◆ **INFORMATION SUPPLIED**:
▬▬▬▬▬▬

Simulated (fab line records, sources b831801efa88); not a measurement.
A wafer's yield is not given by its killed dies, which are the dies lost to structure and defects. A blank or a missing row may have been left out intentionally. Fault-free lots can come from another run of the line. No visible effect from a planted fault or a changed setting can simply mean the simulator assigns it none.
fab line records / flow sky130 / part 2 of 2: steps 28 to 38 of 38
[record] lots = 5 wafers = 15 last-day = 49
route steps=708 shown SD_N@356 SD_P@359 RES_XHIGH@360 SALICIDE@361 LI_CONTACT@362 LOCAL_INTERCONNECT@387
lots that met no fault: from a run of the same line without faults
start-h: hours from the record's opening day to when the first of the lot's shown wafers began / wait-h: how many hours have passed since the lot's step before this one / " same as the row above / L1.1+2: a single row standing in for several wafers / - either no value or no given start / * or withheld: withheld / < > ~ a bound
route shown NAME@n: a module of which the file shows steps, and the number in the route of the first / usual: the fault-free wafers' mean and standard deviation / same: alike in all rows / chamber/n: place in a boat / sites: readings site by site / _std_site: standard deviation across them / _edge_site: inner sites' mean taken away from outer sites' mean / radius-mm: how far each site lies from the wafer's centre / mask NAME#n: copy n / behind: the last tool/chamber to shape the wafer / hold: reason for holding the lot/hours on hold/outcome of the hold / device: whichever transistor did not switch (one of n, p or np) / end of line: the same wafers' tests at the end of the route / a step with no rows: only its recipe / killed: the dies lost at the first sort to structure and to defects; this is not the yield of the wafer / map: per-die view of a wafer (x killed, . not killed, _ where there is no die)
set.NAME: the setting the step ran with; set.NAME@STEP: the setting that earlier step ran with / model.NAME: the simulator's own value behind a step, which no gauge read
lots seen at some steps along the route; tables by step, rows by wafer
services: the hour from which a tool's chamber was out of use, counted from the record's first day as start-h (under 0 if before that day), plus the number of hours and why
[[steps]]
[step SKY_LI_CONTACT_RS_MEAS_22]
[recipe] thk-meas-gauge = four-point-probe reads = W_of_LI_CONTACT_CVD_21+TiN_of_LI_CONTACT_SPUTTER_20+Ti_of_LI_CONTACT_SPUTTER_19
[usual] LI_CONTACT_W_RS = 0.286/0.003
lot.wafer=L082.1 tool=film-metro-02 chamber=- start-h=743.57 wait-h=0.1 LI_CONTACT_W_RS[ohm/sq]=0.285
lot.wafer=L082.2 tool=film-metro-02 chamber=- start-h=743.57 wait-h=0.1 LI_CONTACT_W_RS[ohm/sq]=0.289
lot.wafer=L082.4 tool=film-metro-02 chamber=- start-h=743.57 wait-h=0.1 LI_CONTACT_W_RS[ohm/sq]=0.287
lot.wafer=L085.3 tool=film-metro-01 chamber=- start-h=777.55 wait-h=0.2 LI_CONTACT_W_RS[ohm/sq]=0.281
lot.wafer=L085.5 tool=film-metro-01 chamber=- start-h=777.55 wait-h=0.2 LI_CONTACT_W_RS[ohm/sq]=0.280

▬▬▬▬▬▬

◆ **WORK TASK**: A verbatim transcription is needed of the lines above, starting at the line with "lot.wafer=L082.1 tool=film-metro-02 chamber=- start-h=743.57" and ending at the line with "lot.wafer=L085.3 tool=film-metro-01 chamber=- start-h=777.55", both included, and of nothing else.

◆ **REPLY**:
lot.wafer=L082.1 tool=film-metro-02 chamber=- start-h=743.57 wait-h=0.1 LI_CONTACT_W_RS[ohm/sq]=0.285
lot.wafer=L082.2 tool=film-metro-02 chamber=- start-h=743.57 wait-h=0.1 LI_CONTACT_W_RS[ohm/sq]=0.289
lot.wafer=L082.4 tool=film-metro-02 chamber=- start-h=743.57 wait-h=0.1 LI_CONTACT_W_RS[ohm/sq]=0.287
lot.wafer=L085.3 tool=film-metro-01 chamber=- start-h=777.55 wait-h=0.2 LI_CONTACT_W_RS[ohm/sq]=0.281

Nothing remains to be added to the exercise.